§ EXTRACTED MATERIAL
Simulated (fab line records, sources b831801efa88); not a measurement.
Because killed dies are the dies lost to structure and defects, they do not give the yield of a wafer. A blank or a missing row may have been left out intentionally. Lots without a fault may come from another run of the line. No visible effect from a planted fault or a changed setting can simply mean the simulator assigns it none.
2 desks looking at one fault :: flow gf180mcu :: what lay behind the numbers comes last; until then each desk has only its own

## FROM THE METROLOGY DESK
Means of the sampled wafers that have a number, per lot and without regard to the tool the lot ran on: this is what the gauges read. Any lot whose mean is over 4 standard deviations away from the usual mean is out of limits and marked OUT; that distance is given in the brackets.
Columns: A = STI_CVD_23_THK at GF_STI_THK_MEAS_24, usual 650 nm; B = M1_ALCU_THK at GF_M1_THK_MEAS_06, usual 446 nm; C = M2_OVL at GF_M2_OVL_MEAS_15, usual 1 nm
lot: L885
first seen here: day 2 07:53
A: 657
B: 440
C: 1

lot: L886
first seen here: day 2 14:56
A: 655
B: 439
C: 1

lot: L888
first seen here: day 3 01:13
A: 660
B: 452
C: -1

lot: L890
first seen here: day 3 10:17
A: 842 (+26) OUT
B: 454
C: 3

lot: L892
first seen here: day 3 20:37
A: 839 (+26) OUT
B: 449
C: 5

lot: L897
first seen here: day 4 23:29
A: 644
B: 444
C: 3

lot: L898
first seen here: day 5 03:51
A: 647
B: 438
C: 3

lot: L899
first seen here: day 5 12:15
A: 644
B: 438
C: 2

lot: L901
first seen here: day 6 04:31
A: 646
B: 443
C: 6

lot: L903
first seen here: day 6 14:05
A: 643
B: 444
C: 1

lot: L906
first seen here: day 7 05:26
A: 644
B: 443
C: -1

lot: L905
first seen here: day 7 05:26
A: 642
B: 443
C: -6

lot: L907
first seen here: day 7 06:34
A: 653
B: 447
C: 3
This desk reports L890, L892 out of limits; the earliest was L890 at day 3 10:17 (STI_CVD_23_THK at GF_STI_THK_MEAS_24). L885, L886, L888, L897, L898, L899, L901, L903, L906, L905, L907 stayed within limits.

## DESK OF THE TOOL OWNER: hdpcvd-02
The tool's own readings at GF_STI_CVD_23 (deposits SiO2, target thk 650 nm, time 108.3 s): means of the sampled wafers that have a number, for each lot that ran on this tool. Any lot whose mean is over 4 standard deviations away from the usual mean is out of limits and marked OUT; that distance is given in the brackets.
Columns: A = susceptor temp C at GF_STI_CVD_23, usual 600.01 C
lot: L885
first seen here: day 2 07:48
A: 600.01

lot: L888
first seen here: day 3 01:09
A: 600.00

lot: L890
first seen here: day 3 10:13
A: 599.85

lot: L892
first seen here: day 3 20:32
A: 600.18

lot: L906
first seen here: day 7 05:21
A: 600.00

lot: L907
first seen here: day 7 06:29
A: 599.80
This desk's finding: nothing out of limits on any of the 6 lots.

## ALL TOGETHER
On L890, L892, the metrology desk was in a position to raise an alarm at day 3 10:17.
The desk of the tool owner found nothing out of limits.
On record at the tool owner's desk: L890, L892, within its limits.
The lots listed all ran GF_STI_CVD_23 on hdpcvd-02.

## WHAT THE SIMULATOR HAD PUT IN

§ ASSIGNMENT
Copy out the lines above word for word, stopping after the line containing "## FROM THE METROLOGY DESK".

§ TASK RESULT
Simulated (fab line records, sources b831801efa88); not a measurement.
Because killed dies are the dies lost to structure and defects, they do not give the yield of a wafer. A blank or a missing row may have been left out intentionally. Lots without a fault may come from another run of the line. No visible effect from a planted fault or a changed setting can simply mean the simulator assigns it none.
2 desks looking at one fault :: flow gf180mcu :: what lay behind the numbers comes last; until then each desk has only its own

## FROM THE METROLOGY DESK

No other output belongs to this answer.